________

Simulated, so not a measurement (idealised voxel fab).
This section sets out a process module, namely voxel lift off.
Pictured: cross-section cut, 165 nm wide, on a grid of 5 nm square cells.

________

Work request -
Output exactly the lines of the records from the first through the one bearing "This section sets", both ends included.

Exercise output -
Simulated, so not a measurement (idealised voxel fab).
This section sets out a process module, namely voxel lift off.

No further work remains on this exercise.